## Action item
Word for word, restate the lines of the material below from its first line through the one containing "WHY THIS WAS OPENED". Omit the rest.

(Source material begins)
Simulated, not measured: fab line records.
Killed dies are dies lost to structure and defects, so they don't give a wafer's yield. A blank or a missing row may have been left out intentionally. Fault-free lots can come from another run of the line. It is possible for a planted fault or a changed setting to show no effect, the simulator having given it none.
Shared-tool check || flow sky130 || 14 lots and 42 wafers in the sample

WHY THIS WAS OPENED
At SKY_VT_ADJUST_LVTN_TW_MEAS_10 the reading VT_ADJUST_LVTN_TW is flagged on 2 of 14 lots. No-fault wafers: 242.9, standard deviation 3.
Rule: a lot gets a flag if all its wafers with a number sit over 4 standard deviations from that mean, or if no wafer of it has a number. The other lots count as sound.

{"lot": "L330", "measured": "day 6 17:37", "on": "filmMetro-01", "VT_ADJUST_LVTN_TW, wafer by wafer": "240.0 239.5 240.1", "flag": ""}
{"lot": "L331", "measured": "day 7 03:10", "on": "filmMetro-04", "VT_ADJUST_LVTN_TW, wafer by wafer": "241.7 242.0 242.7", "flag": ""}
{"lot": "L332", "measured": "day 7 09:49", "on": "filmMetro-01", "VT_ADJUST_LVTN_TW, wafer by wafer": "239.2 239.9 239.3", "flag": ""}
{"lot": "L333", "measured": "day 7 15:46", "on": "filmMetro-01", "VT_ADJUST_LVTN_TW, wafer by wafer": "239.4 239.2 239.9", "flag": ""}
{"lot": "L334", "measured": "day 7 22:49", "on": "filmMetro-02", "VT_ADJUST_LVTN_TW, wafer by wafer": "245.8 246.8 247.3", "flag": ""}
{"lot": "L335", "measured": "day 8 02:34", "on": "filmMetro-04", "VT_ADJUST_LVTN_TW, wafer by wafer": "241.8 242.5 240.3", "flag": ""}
(Source material ends)

## Response area
Simulated, not measured: fab line records.
Killed dies are dies lost to structure and defects, so they don't give a wafer's yield. A blank or a missing row may have been left out intentionally. Fault-free lots can come from another run of the line. It is possible for a planted fault or a changed setting to show no effect, the simulator having given it none.
Shared-tool check || flow sky130 || 14 lots and 42 wafers in the sample

WHY THIS WAS OPENED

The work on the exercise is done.